An exact printout of all the entries is required.

Top of SUPPLIED RECORDS
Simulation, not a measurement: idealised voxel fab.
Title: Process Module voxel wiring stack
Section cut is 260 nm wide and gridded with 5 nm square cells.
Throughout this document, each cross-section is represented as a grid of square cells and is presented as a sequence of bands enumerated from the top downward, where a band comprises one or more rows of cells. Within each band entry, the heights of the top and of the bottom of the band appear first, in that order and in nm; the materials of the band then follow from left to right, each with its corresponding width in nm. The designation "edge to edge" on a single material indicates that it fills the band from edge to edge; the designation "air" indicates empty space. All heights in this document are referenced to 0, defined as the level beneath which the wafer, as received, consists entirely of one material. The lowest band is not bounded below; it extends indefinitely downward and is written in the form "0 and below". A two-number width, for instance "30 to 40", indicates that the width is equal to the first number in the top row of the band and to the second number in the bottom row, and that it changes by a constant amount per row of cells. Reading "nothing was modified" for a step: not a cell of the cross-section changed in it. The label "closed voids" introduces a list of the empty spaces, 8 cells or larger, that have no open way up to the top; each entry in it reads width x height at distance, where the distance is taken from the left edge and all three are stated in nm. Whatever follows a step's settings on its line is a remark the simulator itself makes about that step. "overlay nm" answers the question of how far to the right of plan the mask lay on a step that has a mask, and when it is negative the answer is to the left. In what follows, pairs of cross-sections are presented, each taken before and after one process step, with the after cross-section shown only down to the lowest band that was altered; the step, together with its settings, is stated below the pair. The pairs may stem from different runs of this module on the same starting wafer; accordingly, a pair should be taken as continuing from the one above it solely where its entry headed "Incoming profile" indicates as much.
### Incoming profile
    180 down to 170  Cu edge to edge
Bottom of SUPPLIED RECORDS

TASK OUTPUT »
Simulation, not a measurement: idealised voxel fab.
Title: Process Module voxel wiring stack
Section cut is 260 nm wide and gridded with 5 nm square cells.
Throughout this document, each cross-section is represented as a grid of square cells and is presented as a sequence of bands enumerated from the top downward, where a band comprises one or more rows of cells. Within each band entry, the heights of the top and of the bottom of the band appear first, in that order and in nm; the materials of the band then follow from left to right, each with its corresponding width in nm. The designation "edge to edge" on a single material indicates that it fills the band from edge to edge; the designation "air" indicates empty space. All heights in this document are referenced to 0, defined as the level beneath which the wafer, as received, consists entirely of one material. The lowest band is not bounded below; it extends indefinitely downward and is written in the form "0 and below". A two-number width, for instance "30 to 40", indicates that the width is equal to the first number in the top row of the band and to the second number in the bottom row, and that it changes by a constant amount per row of cells. Reading "nothing was modified" for a step: not a cell of the cross-section changed in it. The label "closed voids" introduces a list of the empty spaces, 8 cells or larger, that have no open way up to the top; each entry in it reads width x height at distance, where the distance is taken from the left edge and all three are stated in nm. Whatever follows a step's settings on its line is a remark the simulator itself makes about that step. "overlay nm" answers the question of how far to the right of plan the mask lay on a step that has a mask, and when it is negative the answer is to the left. In what follows, pairs of cross-sections are presented, each taken before and after one process step, with the after cross-section shown only down to the lowest band that was altered; the step, together with its settings, is stated below the pair. The pairs may stem from different runs of this module on the same starting wafer; accordingly, a pair should be taken as continuing from the one above it solely where its entry headed "Incoming profile" indicates as much.
### Incoming profile
    180 down to 170  Cu edge to edge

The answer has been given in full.